++++++++++++++++++++
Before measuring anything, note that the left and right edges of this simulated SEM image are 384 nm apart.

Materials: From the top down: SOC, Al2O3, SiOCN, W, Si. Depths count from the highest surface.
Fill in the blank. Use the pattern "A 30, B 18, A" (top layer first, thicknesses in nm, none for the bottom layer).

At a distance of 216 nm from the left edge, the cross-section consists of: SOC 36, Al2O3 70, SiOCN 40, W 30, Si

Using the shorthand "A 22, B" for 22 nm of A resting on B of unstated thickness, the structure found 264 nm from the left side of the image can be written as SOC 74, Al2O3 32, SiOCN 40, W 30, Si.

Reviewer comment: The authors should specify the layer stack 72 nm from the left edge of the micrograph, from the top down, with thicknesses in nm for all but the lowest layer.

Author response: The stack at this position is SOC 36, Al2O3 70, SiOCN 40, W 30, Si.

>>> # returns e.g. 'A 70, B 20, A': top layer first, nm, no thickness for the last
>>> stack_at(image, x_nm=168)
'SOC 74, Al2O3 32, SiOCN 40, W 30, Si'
++++++++++++++++++++

WORK REQUEST >> Would you please copy the whole listing exactly as given?

TASK ANSWER >>
Before measuring anything, note that the left and right edges of this simulated SEM image are 384 nm apart.

Materials: From the top down: SOC, Al2O3, SiOCN, W, Si. Depths count from the highest surface.
Fill in the blank. Use the pattern "A 30, B 18, A" (top layer first, thicknesses in nm, none for the bottom layer).

At a distance of 216 nm from the left edge, the cross-section consists of: SOC 36, Al2O3 70, SiOCN 40, W 30, Si

Using the shorthand "A 22, B" for 22 nm of A resting on B of unstated thickness, the structure found 264 nm from the left side of the image can be written as SOC 74, Al2O3 32, SiOCN 40, W 30, Si.

Reviewer comment: The authors should specify the layer stack 72 nm from the left edge of the micrograph, from the top down, with thicknesses in nm for all but the lowest layer.

Author response: The stack at this position is SOC 36, Al2O3 70, SiOCN 40, W 30, Si.

>>> # returns e.g. 'A 70, B 20, A': top layer first, nm, no thickness for the last
>>> stack_at(image, x_nm=168)
'SOC 74, Al2O3 32, SiOCN 40, W 30, Si'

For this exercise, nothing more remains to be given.